__Records shown__:
===
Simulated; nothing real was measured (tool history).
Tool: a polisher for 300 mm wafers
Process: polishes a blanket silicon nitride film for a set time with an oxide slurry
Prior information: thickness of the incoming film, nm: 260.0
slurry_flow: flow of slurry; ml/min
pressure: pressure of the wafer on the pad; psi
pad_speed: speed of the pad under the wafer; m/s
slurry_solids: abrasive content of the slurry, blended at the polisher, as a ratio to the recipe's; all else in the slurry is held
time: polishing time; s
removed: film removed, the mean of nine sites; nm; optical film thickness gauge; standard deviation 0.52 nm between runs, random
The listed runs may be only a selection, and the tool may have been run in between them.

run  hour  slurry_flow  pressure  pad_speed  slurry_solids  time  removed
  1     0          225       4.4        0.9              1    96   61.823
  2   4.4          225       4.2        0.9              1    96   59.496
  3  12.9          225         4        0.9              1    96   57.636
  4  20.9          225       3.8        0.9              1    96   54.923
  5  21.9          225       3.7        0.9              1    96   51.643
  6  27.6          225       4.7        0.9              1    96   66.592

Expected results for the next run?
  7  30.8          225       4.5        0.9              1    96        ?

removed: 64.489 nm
===

__Brief__: What is needed is an exact copy of the entries from their first line down to the line with "removed: film removed, the", that line included, and nothing beyond it.

__Response box__:
Simulated; nothing real was measured (tool history).
Tool: a polisher for 300 mm wafers
Process: polishes a blanket silicon nitride film for a set time with an oxide slurry
Prior information: thickness of the incoming film, nm: 260.0
slurry_flow: flow of slurry; ml/min
pressure: pressure of the wafer on the pad; psi
pad_speed: speed of the pad under the wafer; m/s
slurry_solids: abrasive content of the slurry, blended at the polisher, as a ratio to the recipe's; all else in the slurry is held
time: polishing time; s
removed: film removed, the mean of nine sites; nm; optical film thickness gauge; standard deviation 0.52 nm between runs, random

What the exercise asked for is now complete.